== Requirement ==
Transcribe the entire listing below exactly.

== Data provided ==
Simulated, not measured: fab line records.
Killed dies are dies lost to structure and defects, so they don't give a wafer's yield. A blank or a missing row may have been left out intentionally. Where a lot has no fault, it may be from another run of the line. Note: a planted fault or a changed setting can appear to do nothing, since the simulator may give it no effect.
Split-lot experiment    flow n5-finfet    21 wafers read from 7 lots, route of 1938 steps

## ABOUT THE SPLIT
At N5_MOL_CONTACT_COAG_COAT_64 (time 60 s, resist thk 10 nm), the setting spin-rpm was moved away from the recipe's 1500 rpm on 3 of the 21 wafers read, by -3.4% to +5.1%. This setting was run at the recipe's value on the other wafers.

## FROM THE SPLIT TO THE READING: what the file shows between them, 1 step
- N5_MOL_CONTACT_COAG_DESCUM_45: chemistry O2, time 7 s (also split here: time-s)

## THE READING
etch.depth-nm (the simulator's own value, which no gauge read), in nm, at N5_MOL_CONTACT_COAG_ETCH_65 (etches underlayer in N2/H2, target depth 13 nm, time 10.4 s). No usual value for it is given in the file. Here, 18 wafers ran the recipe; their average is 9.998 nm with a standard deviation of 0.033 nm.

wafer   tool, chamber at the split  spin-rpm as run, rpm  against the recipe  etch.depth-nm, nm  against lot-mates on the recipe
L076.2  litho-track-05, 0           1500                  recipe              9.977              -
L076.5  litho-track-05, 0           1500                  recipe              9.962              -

== Task response ==
Simulated, not measured: fab line records.
Killed dies are dies lost to structure and defects, so they don't give a wafer's yield. A blank or a missing row may have been left out intentionally. Where a lot has no fault, it may be from another run of the line. Note: a planted fault or a changed setting can appear to do nothing, since the simulator may give it no effect.
Split-lot experiment    flow n5-finfet    21 wafers read from 7 lots, route of 1938 steps

## ABOUT THE SPLIT
At N5_MOL_CONTACT_COAG_COAT_64 (time 60 s, resist thk 10 nm), the setting spin-rpm was moved away from the recipe's 1500 rpm on 3 of the 21 wafers read, by -3.4% to +5.1%. This setting was run at the recipe's value on the other wafers.

## FROM THE SPLIT TO THE READING: what the file shows between them, 1 step
- N5_MOL_CONTACT_COAG_DESCUM_45: chemistry O2, time 7 s (also split here: time-s)

## THE READING
etch.depth-nm (the simulator's own value, which no gauge read), in nm, at N5_MOL_CONTACT_COAG_ETCH_65 (etches underlayer in N2/H2, target depth 13 nm, time 10.4 s). No usual value for it is given in the file. Here, 18 wafers ran the recipe; their average is 9.998 nm with a standard deviation of 0.033 nm.

wafer   tool, chamber at the split  spin-rpm as run, rpm  against the recipe  etch.depth-nm, nm  against lot-mates on the recipe
L076.2  litho-track-05, 0           1500                  recipe              9.977              -
L076.5  litho-track-05, 0           1500                  recipe              9.962              -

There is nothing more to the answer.